────────────────────────────────────────
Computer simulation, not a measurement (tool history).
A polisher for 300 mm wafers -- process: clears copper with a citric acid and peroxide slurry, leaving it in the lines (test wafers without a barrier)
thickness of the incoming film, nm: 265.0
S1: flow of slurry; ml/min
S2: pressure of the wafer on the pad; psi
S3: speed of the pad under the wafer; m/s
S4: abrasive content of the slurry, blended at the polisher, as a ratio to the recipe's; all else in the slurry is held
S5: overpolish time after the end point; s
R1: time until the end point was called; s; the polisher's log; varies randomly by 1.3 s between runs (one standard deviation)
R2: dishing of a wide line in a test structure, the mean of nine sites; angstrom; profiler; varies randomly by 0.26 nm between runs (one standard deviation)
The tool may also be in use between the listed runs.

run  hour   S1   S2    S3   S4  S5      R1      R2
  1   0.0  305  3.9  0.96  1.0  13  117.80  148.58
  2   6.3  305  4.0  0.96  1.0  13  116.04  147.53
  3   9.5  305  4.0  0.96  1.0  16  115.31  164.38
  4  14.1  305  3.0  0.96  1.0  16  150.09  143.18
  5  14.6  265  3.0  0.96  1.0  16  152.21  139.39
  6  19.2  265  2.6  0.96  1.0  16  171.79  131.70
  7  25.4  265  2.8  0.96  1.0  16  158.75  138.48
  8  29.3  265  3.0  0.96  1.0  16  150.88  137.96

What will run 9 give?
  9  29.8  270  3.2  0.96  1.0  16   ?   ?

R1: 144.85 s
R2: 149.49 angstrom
────────────────────────────────────────

● Activity
Word for word, retype all of the entries above.

● Exercise result
Computer simulation, not a measurement (tool history).
A polisher for 300 mm wafers -- process: clears copper with a citric acid and peroxide slurry, leaving it in the lines (test wafers without a barrier)
thickness of the incoming film, nm: 265.0
S1: flow of slurry; ml/min
S2: pressure of the wafer on the pad; psi
S3: speed of the pad under the wafer; m/s
S4: abrasive content of the slurry, blended at the polisher, as a ratio to the recipe's; all else in the slurry is held
S5: overpolish time after the end point; s
R1: time until the end point was called; s; the polisher's log; varies randomly by 1.3 s between runs (one standard deviation)
R2: dishing of a wide line in a test structure, the mean of nine sites; angstrom; profiler; varies randomly by 0.26 nm between runs (one standard deviation)
The tool may also be in use between the listed runs.

run  hour   S1   S2    S3   S4  S5      R1      R2
  1   0.0  305  3.9  0.96  1.0  13  117.80  148.58
  2   6.3  305  4.0  0.96  1.0  13  116.04  147.53
  3   9.5  305  4.0  0.96  1.0  16  115.31  164.38
  4  14.1  305  3.0  0.96  1.0  16  150.09  143.18
  5  14.6  265  3.0  0.96  1.0  16  152.21  139.39
  6  19.2  265  2.6  0.96  1.0  16  171.79  131.70
  7  25.4  265  2.8  0.96  1.0  16  158.75  138.48
  8  29.3  265  3.0  0.96  1.0  16  150.88  137.96

What will run 9 give?
  9  29.8  270  3.2  0.96  1.0  16   ?   ?

R1: 144.85 s
R2: 149.49 angstrom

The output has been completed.